(EXERCISE):
Output only the stretch of the listing that starts at the line containing "A pile is written" and ends at the line containing "(*) after a", reproduced exactly with both ends.

(STUDY MATERIAL):
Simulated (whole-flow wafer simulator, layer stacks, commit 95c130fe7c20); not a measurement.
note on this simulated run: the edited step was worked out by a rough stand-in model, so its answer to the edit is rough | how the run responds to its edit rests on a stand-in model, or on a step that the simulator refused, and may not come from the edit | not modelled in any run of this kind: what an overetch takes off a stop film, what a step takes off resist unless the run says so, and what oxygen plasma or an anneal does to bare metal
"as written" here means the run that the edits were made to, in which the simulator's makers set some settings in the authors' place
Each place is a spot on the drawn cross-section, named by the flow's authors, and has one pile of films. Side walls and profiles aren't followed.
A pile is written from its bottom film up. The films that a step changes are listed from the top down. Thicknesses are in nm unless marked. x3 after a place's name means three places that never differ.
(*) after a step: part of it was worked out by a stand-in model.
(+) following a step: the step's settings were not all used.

(YOUR RESPONSE):
A pile is written from its bottom film up. The films that a step changes are listed from the top down. Thicknesses are in nm unless marked. x3 after a place's name means three places that never differ.
(*) after a step: part of it was worked out by a stand-in model.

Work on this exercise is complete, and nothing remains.